◆ Work order
The entries that follow include a run beginning at the line with "L077.5 | litho_track-04, 0" and ending at the line with "L084.4 | litho_track-04, 0"; restate that run word for word and leave the rest out.

>>
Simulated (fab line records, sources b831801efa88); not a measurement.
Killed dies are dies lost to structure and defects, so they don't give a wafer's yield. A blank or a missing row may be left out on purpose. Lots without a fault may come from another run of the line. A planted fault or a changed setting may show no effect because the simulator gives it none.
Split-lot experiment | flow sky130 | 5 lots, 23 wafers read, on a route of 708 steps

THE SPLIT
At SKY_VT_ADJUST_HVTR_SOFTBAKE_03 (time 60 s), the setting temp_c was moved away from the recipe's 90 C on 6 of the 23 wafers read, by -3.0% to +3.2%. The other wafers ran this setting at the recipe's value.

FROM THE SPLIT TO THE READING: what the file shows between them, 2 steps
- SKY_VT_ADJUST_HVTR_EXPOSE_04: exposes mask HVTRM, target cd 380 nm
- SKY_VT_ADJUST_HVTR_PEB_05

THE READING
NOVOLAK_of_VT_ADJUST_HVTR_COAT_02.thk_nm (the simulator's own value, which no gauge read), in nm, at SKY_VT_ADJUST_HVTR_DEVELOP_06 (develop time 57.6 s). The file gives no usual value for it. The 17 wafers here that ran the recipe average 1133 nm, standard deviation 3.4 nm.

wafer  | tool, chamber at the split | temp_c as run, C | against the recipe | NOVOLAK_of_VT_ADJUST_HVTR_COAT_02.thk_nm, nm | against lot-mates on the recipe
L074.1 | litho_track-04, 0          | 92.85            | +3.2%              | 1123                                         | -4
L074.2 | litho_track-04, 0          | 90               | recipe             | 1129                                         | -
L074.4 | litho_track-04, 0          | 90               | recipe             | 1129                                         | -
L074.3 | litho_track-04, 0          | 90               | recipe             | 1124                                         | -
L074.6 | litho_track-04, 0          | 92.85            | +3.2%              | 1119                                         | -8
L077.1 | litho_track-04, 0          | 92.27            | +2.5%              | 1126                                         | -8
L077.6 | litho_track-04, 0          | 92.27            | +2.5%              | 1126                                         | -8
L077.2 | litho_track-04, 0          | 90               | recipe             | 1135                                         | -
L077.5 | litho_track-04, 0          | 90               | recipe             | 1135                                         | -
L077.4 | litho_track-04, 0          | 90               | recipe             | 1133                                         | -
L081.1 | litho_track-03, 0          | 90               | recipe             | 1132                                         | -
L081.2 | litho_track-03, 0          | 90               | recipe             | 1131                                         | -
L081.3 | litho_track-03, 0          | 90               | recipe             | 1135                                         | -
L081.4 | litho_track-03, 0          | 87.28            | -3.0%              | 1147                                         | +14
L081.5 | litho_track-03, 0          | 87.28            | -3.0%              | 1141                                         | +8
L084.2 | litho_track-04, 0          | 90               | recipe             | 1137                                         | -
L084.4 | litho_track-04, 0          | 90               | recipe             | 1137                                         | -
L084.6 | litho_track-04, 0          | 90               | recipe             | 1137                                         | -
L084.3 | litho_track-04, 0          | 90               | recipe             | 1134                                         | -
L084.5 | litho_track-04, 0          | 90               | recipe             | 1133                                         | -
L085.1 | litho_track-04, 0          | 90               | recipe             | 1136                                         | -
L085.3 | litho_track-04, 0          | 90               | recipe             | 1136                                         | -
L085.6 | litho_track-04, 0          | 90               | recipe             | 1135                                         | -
<<

◆ Solution
L077.5 | litho_track-04, 0          | 90               | recipe             | 1135                                         | -
L077.4 | litho_track-04, 0          | 90               | recipe             | 1133                                         | -
L081.1 | litho_track-03, 0          | 90               | recipe             | 1132                                         | -
L081.2 | litho_track-03, 0          | 90               | recipe             | 1131                                         | -
L081.3 | litho_track-03, 0          | 90               | recipe             | 1135                                         | -
L081.4 | litho_track-03, 0          | 87.28            | -3.0%              | 1147                                         | +14
L081.5 | litho_track-03, 0          | 87.28            | -3.0%              | 1141                                         | +8
L084.2 | litho_track-04, 0          | 90               | recipe             | 1137                                         | -
L084.4 | litho_track-04, 0          | 90               | recipe             | 1137                                         | -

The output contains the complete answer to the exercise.